■ **ACTIVITY**
The records that follow must be printed exactly as they are.

■ **SUPPLIED ENTRIES**

------------------------

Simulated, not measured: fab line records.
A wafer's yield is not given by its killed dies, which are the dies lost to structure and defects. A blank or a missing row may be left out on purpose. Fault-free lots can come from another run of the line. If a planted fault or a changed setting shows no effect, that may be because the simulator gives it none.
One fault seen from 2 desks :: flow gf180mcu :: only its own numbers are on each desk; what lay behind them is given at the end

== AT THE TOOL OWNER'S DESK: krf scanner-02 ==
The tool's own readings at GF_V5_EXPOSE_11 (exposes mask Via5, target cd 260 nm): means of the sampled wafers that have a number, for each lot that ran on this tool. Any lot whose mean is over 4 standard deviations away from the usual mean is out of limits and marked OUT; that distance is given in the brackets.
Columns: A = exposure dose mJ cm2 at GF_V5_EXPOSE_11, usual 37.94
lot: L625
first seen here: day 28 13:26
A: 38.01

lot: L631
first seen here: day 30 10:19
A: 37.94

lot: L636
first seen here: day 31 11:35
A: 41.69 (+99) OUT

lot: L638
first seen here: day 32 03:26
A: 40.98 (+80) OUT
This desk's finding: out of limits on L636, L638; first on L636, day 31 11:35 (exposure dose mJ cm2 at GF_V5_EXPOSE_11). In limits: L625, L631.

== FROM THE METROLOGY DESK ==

------------------------

■ **EXERCISE OUTPUT**
Simulated, not measured: fab line records.
A wafer's yield is not given by its killed dies, which are the dies lost to structure and defects. A blank or a missing row may be left out on purpose. Fault-free lots can come from another run of the line. If a planted fault or a changed setting shows no effect, that may be because the simulator gives it none.
One fault seen from 2 desks :: flow gf180mcu :: only its own numbers are on each desk; what lay behind them is given at the end

== AT THE TOOL OWNER'S DESK: krf scanner-02 ==
The tool's own readings at GF_V5_EXPOSE_11 (exposes mask Via5, target cd 260 nm): means of the sampled wafers that have a number, for each lot that ran on this tool. Any lot whose mean is over 4 standard deviations away from the usual mean is out of limits and marked OUT; that distance is given in the brackets.
Columns: A = exposure dose mJ cm2 at GF_V5_EXPOSE_11, usual 37.94
lot: L625
first seen here: day 28 13:26
A: 38.01

lot: L631
first seen here: day 30 10:19
A: 37.94

lot: L636
first seen here: day 31 11:35
A: 41.69 (+99) OUT

lot: L638
first seen here: day 32 03:26
A: 40.98 (+80) OUT
This desk's finding: out of limits on L636, L638; first on L636, day 31 11:35 (exposure dose mJ cm2 at GF_V5_EXPOSE_11). In limits: L625, L631.

== FROM THE METROLOGY DESK ==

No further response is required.